Return exactly the listing's lines, from its first line to the line holding "One pile of", ends included.

── Given records

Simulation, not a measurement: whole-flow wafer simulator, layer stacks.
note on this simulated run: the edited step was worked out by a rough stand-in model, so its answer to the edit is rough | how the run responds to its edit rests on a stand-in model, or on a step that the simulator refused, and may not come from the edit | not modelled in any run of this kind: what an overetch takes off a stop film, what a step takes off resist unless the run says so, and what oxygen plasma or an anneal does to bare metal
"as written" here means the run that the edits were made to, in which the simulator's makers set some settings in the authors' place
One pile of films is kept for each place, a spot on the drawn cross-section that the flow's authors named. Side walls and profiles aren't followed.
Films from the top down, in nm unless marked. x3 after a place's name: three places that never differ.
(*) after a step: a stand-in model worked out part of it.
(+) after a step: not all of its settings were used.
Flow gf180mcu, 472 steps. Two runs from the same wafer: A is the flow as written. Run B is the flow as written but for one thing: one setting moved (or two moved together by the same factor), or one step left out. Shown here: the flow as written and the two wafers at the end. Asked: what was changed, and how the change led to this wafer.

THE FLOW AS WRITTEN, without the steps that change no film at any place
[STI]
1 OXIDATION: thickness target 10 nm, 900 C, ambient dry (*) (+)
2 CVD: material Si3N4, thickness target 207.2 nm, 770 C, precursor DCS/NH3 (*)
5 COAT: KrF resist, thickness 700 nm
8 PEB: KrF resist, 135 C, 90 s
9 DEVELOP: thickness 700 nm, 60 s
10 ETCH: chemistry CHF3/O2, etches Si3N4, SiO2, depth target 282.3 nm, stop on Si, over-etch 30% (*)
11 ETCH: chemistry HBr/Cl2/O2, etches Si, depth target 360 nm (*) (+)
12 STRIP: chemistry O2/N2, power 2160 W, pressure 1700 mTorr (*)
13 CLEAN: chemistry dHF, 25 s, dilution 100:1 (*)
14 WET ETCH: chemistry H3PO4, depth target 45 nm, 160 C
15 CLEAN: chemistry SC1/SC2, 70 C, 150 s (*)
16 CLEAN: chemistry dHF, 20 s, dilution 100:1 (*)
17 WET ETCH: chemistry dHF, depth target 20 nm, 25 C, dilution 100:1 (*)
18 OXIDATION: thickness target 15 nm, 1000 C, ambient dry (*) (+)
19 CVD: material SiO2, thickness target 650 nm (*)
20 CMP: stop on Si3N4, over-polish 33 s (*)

────

### Response box
Simulation, not a measurement: whole-flow wafer simulator, layer stacks.
note on this simulated run: the edited step was worked out by a rough stand-in model, so its answer to the edit is rough | how the run responds to its edit rests on a stand-in model, or on a step that the simulator refused, and may not come from the edit | not modelled in any run of this kind: what an overetch takes off a stop film, what a step takes off resist unless the run says so, and what oxygen plasma or an anneal does to bare metal
"as written" here means the run that the edits were made to, in which the simulator's makers set some settings in the authors' place
One pile of films is kept for each place, a spot on the drawn cross-section that the flow's authors named. Side walls and profiles aren't followed.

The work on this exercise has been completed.